--- --- ---

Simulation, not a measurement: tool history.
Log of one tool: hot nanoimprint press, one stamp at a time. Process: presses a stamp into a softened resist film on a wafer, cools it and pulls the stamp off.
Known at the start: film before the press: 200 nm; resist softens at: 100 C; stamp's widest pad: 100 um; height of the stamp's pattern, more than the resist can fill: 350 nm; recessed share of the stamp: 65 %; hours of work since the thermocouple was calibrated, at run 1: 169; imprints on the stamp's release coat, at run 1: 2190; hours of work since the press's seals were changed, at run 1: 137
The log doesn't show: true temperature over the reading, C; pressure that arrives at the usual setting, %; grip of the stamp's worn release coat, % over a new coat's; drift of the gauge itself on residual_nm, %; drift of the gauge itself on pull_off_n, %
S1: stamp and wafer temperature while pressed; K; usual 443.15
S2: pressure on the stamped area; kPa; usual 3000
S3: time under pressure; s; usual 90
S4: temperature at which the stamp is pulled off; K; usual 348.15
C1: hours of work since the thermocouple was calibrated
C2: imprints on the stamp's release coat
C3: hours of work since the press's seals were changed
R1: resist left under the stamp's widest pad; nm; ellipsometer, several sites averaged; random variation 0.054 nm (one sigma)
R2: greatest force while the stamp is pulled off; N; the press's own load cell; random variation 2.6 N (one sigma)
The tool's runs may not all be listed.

--- --- ---

A complete, exact transcription of the records is needed.

→ Exercise answer:
Simulation, not a measurement: tool history.
Log of one tool: hot nanoimprint press, one stamp at a time. Process: presses a stamp into a softened resist film on a wafer, cools it and pulls the stamp off.
Known at the start: film before the press: 200 nm; resist softens at: 100 C; stamp's widest pad: 100 um; height of the stamp's pattern, more than the resist can fill: 350 nm; recessed share of the stamp: 65 %; hours of work since the thermocouple was calibrated, at run 1: 169; imprints on the stamp's release coat, at run 1: 2190; hours of work since the press's seals were changed, at run 1: 137
The log doesn't show: true temperature over the reading, C; pressure that arrives at the usual setting, %; grip of the stamp's worn release coat, % over a new coat's; drift of the gauge itself on residual_nm, %; drift of the gauge itself on pull_off_n, %
S1: stamp and wafer temperature while pressed; K; usual 443.15
S2: pressure on the stamped area; kPa; usual 3000
S3: time under pressure; s; usual 90
S4: temperature at which the stamp is pulled off; K; usual 348.15
C1: hours of work since the thermocouple was calibrated
C2: imprints on the stamp's release coat
C3: hours of work since the press's seals were changed
R1: resist left under the stamp's widest pad; nm; ellipsometer, several sites averaged; random variation 0.054 nm (one sigma)
R2: greatest force while the stamp is pulled off; N; the press's own load cell; random variation 2.6 N (one sigma)
The tool's runs may not all be listed.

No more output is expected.